(PROVIDED DATA begins)

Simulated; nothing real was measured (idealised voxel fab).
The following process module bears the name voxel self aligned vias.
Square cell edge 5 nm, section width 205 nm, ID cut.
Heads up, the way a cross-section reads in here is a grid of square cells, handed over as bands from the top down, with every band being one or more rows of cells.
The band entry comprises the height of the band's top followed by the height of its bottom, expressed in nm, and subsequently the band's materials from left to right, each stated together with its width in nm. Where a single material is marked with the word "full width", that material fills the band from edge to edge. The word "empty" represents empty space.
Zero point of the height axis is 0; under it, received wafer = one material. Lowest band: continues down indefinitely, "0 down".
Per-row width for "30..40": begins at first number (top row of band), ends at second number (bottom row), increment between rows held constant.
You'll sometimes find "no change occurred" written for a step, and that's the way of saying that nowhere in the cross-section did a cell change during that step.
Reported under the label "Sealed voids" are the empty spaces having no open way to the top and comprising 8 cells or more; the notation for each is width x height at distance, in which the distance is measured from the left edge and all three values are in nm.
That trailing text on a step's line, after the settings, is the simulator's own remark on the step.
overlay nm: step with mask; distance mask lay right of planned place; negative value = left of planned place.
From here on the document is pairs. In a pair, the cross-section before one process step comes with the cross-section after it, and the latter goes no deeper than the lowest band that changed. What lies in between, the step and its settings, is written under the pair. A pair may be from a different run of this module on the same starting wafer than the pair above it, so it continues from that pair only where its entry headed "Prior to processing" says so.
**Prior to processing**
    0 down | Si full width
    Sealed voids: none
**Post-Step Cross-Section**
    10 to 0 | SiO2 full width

(PROVIDED DATA ends)

BRIEF:
From the entries above, extract only the lines running from the one containing "Square cell edge" through the one containing "Reported under the", inclusive.

EXERCISE RESULT:
Square cell edge 5 nm, section width 205 nm, ID cut.
Heads up, the way a cross-section reads in here is a grid of square cells, handed over as bands from the top down, with every band being one or more rows of cells.
The band entry comprises the height of the band's top followed by the height of its bottom, expressed in nm, and subsequently the band's materials from left to right, each stated together with its width in nm. Where a single material is marked with the word "full width", that material fills the band from edge to edge. The word "empty" represents empty space.
Zero point of the height axis is 0; under it, received wafer = one material. Lowest band: continues down indefinitely, "0 down".
Per-row width for "30..40": begins at first number (top row of band), ends at second number (bottom row), increment between rows held constant.
You'll sometimes find "no change occurred" written for a step, and that's the way of saying that nowhere in the cross-section did a cell change during that step.
Reported under the label "Sealed voids" are the empty spaces having no open way to the top and comprising 8 cells or more; the notation for each is width x height at distance, in which the distance is measured from the left edge and all three values are in nm.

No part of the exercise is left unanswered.